| Task item |
All lines before the one containing "Which tool did", plus that line itself, are to be printed exactly as they appear below.

| Dataset records |
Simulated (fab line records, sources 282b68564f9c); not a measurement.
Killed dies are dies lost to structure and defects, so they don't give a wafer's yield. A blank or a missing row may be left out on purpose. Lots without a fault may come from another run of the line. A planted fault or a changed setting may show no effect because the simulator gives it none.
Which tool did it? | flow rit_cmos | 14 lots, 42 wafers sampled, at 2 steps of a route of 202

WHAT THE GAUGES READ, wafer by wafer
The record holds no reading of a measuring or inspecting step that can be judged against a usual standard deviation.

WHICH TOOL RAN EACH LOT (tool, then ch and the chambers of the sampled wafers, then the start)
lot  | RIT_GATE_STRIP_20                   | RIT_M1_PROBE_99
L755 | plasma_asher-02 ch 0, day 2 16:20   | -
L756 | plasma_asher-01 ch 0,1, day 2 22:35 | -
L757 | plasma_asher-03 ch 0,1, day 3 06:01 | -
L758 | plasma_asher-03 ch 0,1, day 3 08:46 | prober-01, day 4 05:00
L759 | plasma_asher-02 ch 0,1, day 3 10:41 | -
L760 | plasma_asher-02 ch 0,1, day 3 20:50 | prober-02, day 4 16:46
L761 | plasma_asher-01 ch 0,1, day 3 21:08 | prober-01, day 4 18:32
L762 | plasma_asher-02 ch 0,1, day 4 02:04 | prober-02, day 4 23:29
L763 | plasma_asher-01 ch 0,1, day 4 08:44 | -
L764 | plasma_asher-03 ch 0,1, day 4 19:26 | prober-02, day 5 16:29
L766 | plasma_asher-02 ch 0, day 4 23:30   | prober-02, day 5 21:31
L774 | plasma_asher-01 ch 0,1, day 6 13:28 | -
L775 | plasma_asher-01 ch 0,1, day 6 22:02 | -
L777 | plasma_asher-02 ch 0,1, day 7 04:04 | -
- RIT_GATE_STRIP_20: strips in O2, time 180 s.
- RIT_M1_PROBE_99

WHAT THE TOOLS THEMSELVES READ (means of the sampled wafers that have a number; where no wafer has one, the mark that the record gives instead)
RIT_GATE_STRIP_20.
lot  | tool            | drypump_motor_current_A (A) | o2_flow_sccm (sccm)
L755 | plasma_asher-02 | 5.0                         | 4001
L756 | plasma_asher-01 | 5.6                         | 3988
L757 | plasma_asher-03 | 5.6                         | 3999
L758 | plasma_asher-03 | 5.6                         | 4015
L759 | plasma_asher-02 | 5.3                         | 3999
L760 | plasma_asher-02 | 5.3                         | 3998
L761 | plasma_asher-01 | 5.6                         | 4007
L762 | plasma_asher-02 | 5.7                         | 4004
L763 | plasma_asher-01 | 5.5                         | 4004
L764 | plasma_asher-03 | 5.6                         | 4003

| Response box |
Simulated (fab line records, sources 282b68564f9c); not a measurement.
Killed dies are dies lost to structure and defects, so they don't give a wafer's yield. A blank or a missing row may be left out on purpose. Lots without a fault may come from another run of the line. A planted fault or a changed setting may show no effect because the simulator gives it none.
Which tool did it? | flow rit_cmos | 14 lots, 42 wafers sampled, at 2 steps of a route of 202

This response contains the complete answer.